> REQUIRED ACTION
Your output should be the entries below, from the first line up to and including the line with "9: STRIP with etch materials resist", reproduced exactly and with no other lines.

> RECORDS SUPPLIED
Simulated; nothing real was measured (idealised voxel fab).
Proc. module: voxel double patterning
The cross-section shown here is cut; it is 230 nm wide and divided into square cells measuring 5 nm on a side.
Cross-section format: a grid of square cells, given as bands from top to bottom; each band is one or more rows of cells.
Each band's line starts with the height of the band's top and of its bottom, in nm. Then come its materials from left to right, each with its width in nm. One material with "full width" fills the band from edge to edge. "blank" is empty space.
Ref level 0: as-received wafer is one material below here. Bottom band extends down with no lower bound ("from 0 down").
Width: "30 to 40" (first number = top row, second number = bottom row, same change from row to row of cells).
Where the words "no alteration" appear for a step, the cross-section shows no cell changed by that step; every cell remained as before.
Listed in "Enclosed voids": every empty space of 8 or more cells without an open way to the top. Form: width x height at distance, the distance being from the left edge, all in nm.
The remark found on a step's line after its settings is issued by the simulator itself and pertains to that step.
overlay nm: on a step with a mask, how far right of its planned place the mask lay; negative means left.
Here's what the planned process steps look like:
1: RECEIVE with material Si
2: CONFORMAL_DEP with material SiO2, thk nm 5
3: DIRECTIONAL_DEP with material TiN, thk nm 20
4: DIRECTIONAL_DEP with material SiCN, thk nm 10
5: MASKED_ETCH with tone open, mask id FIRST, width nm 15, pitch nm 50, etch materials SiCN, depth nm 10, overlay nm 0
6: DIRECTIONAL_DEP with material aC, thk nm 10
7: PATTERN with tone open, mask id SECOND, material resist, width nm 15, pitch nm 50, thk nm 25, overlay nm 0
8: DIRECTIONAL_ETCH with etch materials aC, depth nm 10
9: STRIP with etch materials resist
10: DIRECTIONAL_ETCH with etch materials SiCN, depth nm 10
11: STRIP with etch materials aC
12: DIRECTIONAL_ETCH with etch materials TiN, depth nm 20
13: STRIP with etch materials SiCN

> WORKED SOLUTION
Simulated; nothing real was measured (idealised voxel fab).
Proc. module: voxel double patterning
The cross-section shown here is cut; it is 230 nm wide and divided into square cells measuring 5 nm on a side.
Cross-section format: a grid of square cells, given as bands from top to bottom; each band is one or more rows of cells.
Each band's line starts with the height of the band's top and of its bottom, in nm. Then come its materials from left to right, each with its width in nm. One material with "full width" fills the band from edge to edge. "blank" is empty space.
Ref level 0: as-received wafer is one material below here. Bottom band extends down with no lower bound ("from 0 down").
Width: "30 to 40" (first number = top row, second number = bottom row, same change from row to row of cells).
Where the words "no alteration" appear for a step, the cross-section shows no cell changed by that step; every cell remained as before.
Listed in "Enclosed voids": every empty space of 8 or more cells without an open way to the top. Form: width x height at distance, the distance being from the left edge, all in nm.
The remark found on a step's line after its settings is issued by the simulator itself and pertains to that step.
overlay nm: on a step with a mask, how far right of its planned place the mask lay; negative means left.
Here's what the planned process steps look like:
1: RECEIVE with material Si
2: CONFORMAL_DEP with material SiO2, thk nm 5
3: DIRECTIONAL_DEP with material TiN, thk nm 20
4: DIRECTIONAL_DEP with material SiCN, thk nm 10
5: MASKED_ETCH with tone open, mask id FIRST, width nm 15, pitch nm 50, etch materials SiCN, depth nm 10, overlay nm 0
6: DIRECTIONAL_DEP with material aC, thk nm 10
7: PATTERN with tone open, mask id SECOND, material resist, width nm 15, pitch nm 50, thk nm 25, overlay nm 0
8: DIRECTIONAL_ETCH with etch materials aC, depth nm 10
9: STRIP with etch materials resist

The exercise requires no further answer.